* _RECORDED INFORMATION_:

[Start of section]

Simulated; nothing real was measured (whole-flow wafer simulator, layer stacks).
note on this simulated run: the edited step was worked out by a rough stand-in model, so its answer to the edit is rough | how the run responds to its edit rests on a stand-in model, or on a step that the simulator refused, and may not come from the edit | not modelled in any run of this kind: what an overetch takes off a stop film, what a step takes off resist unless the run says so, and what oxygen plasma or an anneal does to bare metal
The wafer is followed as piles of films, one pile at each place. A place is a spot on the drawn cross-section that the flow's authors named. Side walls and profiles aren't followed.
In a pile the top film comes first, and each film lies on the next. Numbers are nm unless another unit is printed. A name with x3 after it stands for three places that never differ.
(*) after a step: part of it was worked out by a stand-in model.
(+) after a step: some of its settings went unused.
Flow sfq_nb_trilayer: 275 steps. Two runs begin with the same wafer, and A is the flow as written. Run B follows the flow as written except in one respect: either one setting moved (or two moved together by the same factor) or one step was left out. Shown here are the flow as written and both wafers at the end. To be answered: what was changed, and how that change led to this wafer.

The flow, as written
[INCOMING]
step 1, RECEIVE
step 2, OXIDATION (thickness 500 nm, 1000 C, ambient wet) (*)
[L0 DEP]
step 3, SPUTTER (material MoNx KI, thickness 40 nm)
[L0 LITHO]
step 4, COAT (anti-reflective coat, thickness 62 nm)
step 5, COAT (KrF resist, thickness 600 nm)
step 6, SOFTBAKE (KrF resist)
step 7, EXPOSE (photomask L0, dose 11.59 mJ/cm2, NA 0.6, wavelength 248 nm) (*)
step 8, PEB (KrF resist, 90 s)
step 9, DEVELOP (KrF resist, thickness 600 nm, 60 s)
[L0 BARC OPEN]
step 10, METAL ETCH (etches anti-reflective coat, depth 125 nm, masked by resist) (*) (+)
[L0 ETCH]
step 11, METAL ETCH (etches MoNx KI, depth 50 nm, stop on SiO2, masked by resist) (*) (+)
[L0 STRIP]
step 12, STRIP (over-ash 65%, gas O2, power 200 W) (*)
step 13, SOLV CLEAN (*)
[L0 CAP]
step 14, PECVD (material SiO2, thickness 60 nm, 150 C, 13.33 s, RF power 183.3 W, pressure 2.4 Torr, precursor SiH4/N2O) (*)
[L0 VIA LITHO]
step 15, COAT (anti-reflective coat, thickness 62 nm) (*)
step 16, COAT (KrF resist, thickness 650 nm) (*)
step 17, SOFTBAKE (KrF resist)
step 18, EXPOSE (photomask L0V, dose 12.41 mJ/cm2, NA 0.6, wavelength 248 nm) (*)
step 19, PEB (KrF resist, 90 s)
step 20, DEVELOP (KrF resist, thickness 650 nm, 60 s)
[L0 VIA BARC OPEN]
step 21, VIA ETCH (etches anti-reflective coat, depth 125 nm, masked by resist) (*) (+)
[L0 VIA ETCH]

[End of section]

* _EXERCISE_: From the listing above, output exactly the run of lines that starts with the line containing "step 8, PEB (KrF resist, 90 s)" and ends with the line containing "step 17, SOFTBAKE (KrF resist)".

* _TASK ANSWER_:
step 8, PEB (KrF resist, 90 s)
step 9, DEVELOP (KrF resist, thickness 600 nm, 60 s)
[L0 BARC OPEN]
step 10, METAL ETCH (etches anti-reflective coat, depth 125 nm, masked by resist) (*) (+)
[L0 ETCH]
step 11, METAL ETCH (etches MoNx KI, depth 50 nm, stop on SiO2, masked by resist) (*) (+)
[L0 STRIP]
step 12, STRIP (over-ash 65%, gas O2, power 200 W) (*)
step 13, SOLV CLEAN (*)
[L0 CAP]
step 14, PECVD (material SiO2, thickness 60 nm, 150 C, 13.33 s, RF power 183.3 W, pressure 2.4 Torr, precursor SiH4/N2O) (*)
[L0 VIA LITHO]
step 15, COAT (anti-reflective coat, thickness 62 nm) (*)
step 16, COAT (KrF resist, thickness 650 nm) (*)
step 17, SOFTBAKE (KrF resist)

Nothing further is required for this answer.